Segment Start: Records supplied

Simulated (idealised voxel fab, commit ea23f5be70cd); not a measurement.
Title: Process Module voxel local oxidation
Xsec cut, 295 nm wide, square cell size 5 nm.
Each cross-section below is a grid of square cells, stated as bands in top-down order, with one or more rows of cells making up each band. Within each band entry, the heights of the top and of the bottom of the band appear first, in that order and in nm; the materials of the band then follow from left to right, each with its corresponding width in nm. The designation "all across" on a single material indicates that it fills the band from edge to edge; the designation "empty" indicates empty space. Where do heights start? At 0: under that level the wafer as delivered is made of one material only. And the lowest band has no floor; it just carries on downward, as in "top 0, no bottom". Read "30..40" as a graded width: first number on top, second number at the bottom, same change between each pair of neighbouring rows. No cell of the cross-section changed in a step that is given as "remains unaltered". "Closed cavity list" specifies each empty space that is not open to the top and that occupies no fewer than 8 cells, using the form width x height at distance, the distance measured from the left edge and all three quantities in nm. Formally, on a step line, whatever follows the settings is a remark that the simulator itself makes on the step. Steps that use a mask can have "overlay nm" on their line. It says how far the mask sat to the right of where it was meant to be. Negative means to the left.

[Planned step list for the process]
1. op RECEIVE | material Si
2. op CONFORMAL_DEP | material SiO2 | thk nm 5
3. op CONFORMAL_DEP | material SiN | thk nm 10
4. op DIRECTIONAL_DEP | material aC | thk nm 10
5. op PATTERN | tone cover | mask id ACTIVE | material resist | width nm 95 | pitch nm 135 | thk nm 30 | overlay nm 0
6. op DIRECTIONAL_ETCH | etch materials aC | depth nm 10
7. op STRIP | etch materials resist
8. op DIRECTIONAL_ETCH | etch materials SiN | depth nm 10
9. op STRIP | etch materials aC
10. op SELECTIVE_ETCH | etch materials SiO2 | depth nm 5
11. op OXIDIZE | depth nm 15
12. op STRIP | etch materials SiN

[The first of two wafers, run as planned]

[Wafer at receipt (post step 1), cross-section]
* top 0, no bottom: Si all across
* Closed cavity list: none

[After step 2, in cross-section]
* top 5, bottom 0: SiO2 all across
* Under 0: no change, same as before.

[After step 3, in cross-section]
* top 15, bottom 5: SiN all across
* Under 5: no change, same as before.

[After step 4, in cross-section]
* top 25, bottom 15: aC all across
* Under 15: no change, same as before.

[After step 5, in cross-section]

Segment End: Records supplied

Brief> Only the lines from the start of the material through the line containing "Xsec cut, 295 nm wide, square cell size 5 nm." should be repeated, and they should be repeated exactly.

Exercise output>
Simulated (idealised voxel fab, commit ea23f5be70cd); not a measurement.
Title: Process Module voxel local oxidation
Xsec cut, 295 nm wide, square cell size 5 nm.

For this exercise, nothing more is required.